WORK TASK: The expected answer is the set of lines in the data below between the line holding "Process run on" and the line holding "-- hour=20.8 source", inclusive, written out exactly.

SOURCE INFORMATION: Begin
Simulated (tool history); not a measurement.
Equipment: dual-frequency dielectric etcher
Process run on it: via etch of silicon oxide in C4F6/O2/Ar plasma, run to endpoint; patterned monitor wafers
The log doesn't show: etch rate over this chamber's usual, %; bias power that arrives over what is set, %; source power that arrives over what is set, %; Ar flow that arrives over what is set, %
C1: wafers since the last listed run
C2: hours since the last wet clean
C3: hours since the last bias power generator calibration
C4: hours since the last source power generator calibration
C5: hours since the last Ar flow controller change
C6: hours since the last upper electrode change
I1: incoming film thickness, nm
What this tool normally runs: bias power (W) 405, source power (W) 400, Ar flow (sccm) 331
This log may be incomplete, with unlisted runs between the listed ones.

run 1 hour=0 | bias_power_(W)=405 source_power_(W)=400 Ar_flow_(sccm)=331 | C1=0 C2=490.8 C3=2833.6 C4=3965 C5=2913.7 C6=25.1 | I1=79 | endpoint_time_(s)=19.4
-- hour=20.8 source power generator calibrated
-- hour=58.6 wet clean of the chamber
SOURCE INFORMATION: End

ANSWER SPACE:
Process run on it: via etch of silicon oxide in C4F6/O2/Ar plasma, run to endpoint; patterned monitor wafers
The log doesn't show: etch rate over this chamber's usual, %; bias power that arrives over what is set, %; source power that arrives over what is set, %; Ar flow that arrives over what is set, %
C1: wafers since the last listed run
C2: hours since the last wet clean
C3: hours since the last bias power generator calibration
C4: hours since the last source power generator calibration
C5: hours since the last Ar flow controller change
C6: hours since the last upper electrode change
I1: incoming film thickness, nm
What this tool normally runs: bias power (W) 405, source power (W) 400, Ar flow (sccm) 331
This log may be incomplete, with unlisted runs between the listed ones.

run 1 hour=0 | bias_power_(W)=405 source_power_(W)=400 Ar_flow_(sccm)=331 | C1=0 C2=490.8 C3=2833.6 C4=3965 C5=2913.7 C6=25.1 | I1=79 | endpoint_time_(s)=19.4
-- hour=20.8 source power generator calibrated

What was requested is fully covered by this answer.